Supplied data —
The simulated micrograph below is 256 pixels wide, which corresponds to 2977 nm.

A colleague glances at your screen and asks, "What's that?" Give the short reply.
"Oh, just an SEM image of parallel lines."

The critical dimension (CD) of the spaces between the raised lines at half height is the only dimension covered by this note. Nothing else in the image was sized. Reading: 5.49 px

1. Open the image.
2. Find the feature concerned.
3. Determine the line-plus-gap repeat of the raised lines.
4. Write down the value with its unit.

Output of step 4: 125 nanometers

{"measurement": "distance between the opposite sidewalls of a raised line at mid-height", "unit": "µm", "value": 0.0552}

Work task —
All the data needs repeating. Return it exactly.

Expected answer —
The simulated micrograph below is 256 pixels wide, which corresponds to 2977 nm.

A colleague glances at your screen and asks, "What's that?" Give the short reply.
"Oh, just an SEM image of parallel lines."

The critical dimension (CD) of the spaces between the raised lines at half height is the only dimension covered by this note. Nothing else in the image was sized. Reading: 5.49 px

1. Open the image.
2. Find the feature concerned.
3. Determine the line-plus-gap repeat of the raised lines.
4. Write down the value with its unit.

Output of step 4: 125 nanometers

{"measurement": "distance between the opposite sidewalls of a raised line at mid-height", "unit": "µm", "value": 0.0552}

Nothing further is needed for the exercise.